Each record is to be duplicated exactly, with nothing added.

^^^^^^^^

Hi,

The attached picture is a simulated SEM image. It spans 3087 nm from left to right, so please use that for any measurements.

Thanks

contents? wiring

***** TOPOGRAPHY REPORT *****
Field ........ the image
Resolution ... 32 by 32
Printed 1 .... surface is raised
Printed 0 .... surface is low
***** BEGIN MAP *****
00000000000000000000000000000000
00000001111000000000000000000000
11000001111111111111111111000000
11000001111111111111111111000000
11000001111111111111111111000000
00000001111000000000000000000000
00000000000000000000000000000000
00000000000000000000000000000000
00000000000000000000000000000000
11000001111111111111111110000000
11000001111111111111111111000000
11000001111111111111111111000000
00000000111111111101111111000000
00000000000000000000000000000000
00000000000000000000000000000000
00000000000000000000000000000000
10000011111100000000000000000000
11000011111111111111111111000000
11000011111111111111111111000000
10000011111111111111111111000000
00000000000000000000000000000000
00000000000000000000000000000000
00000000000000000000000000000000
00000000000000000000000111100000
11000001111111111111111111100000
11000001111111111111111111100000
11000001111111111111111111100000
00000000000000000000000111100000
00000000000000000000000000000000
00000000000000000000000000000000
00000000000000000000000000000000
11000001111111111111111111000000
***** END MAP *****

^^^^^^^^

◆ **Response**:
Hi,

The attached picture is a simulated SEM image. It spans 3087 nm from left to right, so please use that for any measurements.

Thanks

contents? wiring

***** TOPOGRAPHY REPORT *****
Field ........ the image
Resolution ... 32 by 32
Printed 1 .... surface is raised
Printed 0 .... surface is low
***** BEGIN MAP *****
00000000000000000000000000000000
00000001111000000000000000000000
11000001111111111111111111000000
11000001111111111111111111000000
11000001111111111111111111000000
00000001111000000000000000000000
00000000000000000000000000000000
00000000000000000000000000000000
00000000000000000000000000000000
11000001111111111111111110000000
11000001111111111111111111000000
11000001111111111111111111000000
00000000111111111101111111000000
00000000000000000000000000000000
00000000000000000000000000000000
00000000000000000000000000000000
10000011111100000000000000000000
11000011111111111111111111000000
11000011111111111111111111000000
10000011111111111111111111000000
00000000000000000000000000000000
00000000000000000000000000000000
00000000000000000000000000000000
00000000000000000000000111100000
11000001111111111111111111100000
11000001111111111111111111100000
11000001111111111111111111100000
00000000000000000000000111100000
00000000000000000000000000000000
00000000000000000000000000000000
00000000000000000000000000000000
11000001111111111111111111000000
***** END MAP *****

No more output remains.